Reproduce, from the lines below, exactly the stretch that begins at the line containing "Run 10D, hour" and ends at the line containing "Run 16C, hour", both included.

▬▬▬▬▬▬

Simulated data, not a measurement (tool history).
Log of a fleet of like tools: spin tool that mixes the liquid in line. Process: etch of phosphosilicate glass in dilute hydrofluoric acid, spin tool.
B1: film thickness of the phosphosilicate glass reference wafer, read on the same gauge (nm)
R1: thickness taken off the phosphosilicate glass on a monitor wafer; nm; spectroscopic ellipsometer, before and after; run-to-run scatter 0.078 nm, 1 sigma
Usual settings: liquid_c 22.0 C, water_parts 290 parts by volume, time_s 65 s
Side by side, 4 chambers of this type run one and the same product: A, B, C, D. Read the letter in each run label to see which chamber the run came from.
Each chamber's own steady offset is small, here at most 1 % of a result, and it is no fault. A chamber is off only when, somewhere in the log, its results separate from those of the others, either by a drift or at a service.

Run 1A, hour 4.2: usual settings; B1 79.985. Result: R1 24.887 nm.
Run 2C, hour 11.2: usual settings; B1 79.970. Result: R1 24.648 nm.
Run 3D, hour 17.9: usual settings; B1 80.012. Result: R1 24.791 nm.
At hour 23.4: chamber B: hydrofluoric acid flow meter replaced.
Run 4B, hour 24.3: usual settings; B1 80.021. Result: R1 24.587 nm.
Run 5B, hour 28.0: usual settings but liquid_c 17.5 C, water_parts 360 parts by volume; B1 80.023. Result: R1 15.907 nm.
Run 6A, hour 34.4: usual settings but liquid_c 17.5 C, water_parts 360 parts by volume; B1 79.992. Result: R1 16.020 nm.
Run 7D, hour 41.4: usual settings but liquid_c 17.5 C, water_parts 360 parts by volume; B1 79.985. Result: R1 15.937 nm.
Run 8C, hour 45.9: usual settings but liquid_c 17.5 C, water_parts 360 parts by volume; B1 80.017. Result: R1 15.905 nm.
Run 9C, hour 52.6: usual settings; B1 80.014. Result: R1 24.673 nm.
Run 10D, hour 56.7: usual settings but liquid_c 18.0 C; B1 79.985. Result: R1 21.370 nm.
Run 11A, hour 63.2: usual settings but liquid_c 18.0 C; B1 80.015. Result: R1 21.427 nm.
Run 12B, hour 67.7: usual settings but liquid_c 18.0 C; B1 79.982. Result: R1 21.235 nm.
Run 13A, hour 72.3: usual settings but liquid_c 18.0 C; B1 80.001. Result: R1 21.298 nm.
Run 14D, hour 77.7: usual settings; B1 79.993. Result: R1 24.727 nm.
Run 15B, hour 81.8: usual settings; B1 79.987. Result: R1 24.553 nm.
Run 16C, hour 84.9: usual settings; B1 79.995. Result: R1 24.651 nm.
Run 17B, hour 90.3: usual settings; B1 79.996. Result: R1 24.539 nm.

▬▬▬▬▬▬

TASK ANSWER:
Run 10D, hour 56.7: usual settings but liquid_c 18.0 C; B1 79.985. Result: R1 21.370 nm.
Run 11A, hour 63.2: usual settings but liquid_c 18.0 C; B1 80.015. Result: R1 21.427 nm.
Run 12B, hour 67.7: usual settings but liquid_c 18.0 C; B1 79.982. Result: R1 21.235 nm.
Run 13A, hour 72.3: usual settings but liquid_c 18.0 C; B1 80.001. Result: R1 21.298 nm.
Run 14D, hour 77.7: usual settings; B1 79.993. Result: R1 24.727 nm.
Run 15B, hour 81.8: usual settings; B1 79.987. Result: R1 24.553 nm.
Run 16C, hour 84.9: usual settings; B1 79.995. Result: R1 24.651 nm.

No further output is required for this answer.